→ **REQUIRED ACTION**
Set down each entry exactly as it stands, without altering a single character.

--------------------------------

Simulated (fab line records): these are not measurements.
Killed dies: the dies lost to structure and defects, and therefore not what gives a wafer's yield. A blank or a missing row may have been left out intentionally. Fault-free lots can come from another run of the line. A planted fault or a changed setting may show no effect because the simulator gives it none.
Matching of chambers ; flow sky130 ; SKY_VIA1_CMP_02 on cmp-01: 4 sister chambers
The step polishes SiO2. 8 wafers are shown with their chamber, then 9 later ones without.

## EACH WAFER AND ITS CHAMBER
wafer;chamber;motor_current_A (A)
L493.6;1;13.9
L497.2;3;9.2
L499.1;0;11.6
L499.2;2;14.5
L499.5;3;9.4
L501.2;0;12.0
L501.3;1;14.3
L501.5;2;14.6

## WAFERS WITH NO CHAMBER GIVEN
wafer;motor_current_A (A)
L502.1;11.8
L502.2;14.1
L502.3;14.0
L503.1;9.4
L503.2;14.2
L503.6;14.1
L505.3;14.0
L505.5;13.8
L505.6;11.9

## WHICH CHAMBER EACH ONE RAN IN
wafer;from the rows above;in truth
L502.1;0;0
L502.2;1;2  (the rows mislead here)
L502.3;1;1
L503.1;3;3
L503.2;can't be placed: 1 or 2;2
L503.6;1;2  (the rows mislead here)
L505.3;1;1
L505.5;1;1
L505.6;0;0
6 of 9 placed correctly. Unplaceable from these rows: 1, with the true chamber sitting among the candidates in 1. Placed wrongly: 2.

--------------------------------

→ **TASK OUTPUT**
Simulated (fab line records): these are not measurements.
Killed dies: the dies lost to structure and defects, and therefore not what gives a wafer's yield. A blank or a missing row may have been left out intentionally. Fault-free lots can come from another run of the line. A planted fault or a changed setting may show no effect because the simulator gives it none.
Matching of chambers ; flow sky130 ; SKY_VIA1_CMP_02 on cmp-01: 4 sister chambers
The step polishes SiO2. 8 wafers are shown with their chamber, then 9 later ones without.

## EACH WAFER AND ITS CHAMBER
wafer;chamber;motor_current_A (A)
L493.6;1;13.9
L497.2;3;9.2
L499.1;0;11.6
L499.2;2;14.5
L499.5;3;9.4
L501.2;0;12.0
L501.3;1;14.3
L501.5;2;14.6

## WAFERS WITH NO CHAMBER GIVEN
wafer;motor_current_A (A)
L502.1;11.8
L502.2;14.1
L502.3;14.0
L503.1;9.4
L503.2;14.2
L503.6;14.1
L505.3;14.0
L505.5;13.8
L505.6;11.9

## WHICH CHAMBER EACH ONE RAN IN
wafer;from the rows above;in truth
L502.1;0;0
L502.2;1;2  (the rows mislead here)
L502.3;1;1
L503.1;3;3
L503.2;can't be placed: 1 or 2;2
L503.6;1;2  (the rows mislead here)
L505.3;1;1
L505.5;1;1
L505.6;0;0
6 of 9 placed correctly. Unplaceable from these rows: 1, with the true chamber sitting among the candidates in 1. Placed wrongly: 2.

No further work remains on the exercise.